**INFORMATION**:
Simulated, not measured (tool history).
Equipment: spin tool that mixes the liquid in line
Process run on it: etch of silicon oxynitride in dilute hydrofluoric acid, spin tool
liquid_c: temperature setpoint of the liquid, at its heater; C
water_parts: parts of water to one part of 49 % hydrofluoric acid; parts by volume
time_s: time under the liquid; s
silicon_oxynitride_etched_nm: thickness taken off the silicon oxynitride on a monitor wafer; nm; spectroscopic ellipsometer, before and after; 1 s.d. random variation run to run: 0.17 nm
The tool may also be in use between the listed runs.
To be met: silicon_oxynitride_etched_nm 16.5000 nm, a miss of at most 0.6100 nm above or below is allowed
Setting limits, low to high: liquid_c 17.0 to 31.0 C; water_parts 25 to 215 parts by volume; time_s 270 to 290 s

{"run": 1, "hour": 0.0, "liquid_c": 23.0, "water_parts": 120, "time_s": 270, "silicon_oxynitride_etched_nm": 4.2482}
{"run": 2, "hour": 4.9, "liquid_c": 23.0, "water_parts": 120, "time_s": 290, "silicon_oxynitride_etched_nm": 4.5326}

**WORK ORDER**: What is needed is every line from the beginning of the data up to and including the line with "time_s: time under the liquid; s", given again word for word.

**ANSWER AREA**:
Simulated, not measured (tool history).
Equipment: spin tool that mixes the liquid in line
Process run on it: etch of silicon oxynitride in dilute hydrofluoric acid, spin tool
liquid_c: temperature setpoint of the liquid, at its heater; C
water_parts: parts of water to one part of 49 % hydrofluoric acid; parts by volume
time_s: time under the liquid; s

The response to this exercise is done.